• Task item:
Every entry, from first to last, is to be retyped without any alteration.

***** Raw data

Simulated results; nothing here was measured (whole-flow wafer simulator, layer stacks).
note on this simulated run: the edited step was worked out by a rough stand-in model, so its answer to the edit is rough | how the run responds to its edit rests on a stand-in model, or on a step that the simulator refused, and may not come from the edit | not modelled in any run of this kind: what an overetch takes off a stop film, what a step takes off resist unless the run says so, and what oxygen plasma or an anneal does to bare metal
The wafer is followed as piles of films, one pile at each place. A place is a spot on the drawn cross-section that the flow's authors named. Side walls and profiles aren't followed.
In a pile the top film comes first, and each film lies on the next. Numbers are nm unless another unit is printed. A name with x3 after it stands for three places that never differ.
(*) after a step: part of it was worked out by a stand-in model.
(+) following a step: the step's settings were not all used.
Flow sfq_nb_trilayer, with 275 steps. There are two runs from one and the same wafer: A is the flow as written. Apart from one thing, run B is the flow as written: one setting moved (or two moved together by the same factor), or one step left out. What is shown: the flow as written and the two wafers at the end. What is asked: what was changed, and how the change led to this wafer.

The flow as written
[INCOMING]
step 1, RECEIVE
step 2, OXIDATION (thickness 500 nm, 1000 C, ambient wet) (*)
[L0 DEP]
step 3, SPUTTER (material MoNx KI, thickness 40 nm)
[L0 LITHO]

**********

• Solution:
Simulated results; nothing here was measured (whole-flow wafer simulator, layer stacks).
note on this simulated run: the edited step was worked out by a rough stand-in model, so its answer to the edit is rough | how the run responds to its edit rests on a stand-in model, or on a step that the simulator refused, and may not come from the edit | not modelled in any run of this kind: what an overetch takes off a stop film, what a step takes off resist unless the run says so, and what oxygen plasma or an anneal does to bare metal
The wafer is followed as piles of films, one pile at each place. A place is a spot on the drawn cross-section that the flow's authors named. Side walls and profiles aren't followed.
In a pile the top film comes first, and each film lies on the next. Numbers are nm unless another unit is printed. A name with x3 after it stands for three places that never differ.
(*) after a step: part of it was worked out by a stand-in model.
(+) following a step: the step's settings were not all used.
Flow sfq_nb_trilayer, with 275 steps. There are two runs from one and the same wafer: A is the flow as written. Apart from one thing, run B is the flow as written: one setting moved (or two moved together by the same factor), or one step left out. What is shown: the flow as written and the two wafers at the end. What is asked: what was changed, and how the change led to this wafer.

The flow as written
[INCOMING]
step 1, RECEIVE
step 2, OXIDATION (thickness 500 nm, 1000 C, ambient wet) (*)
[L0 DEP]
step 3, SPUTTER (material MoNx KI, thickness 40 nm)
[L0 LITHO]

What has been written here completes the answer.